^^^^^^^^^^^^^^^^
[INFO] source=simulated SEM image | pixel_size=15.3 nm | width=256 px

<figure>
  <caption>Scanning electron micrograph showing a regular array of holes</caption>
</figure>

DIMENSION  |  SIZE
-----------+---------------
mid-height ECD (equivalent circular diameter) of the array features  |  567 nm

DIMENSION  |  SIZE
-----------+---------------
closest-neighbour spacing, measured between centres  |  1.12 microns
^^^^^^^^^^^^^^^^

Exercise:
Output all of the material, please, exactly as it stands.

Response box:
[INFO] source=simulated SEM image | pixel_size=15.3 nm | width=256 px

<figure>
  <caption>Scanning electron micrograph showing a regular array of holes</caption>
</figure>

DIMENSION  |  SIZE
-----------+---------------
mid-height ECD (equivalent circular diameter) of the array features  |  567 nm

DIMENSION  |  SIZE
-----------+---------------
closest-neighbour spacing, measured between centres  |  1.12 microns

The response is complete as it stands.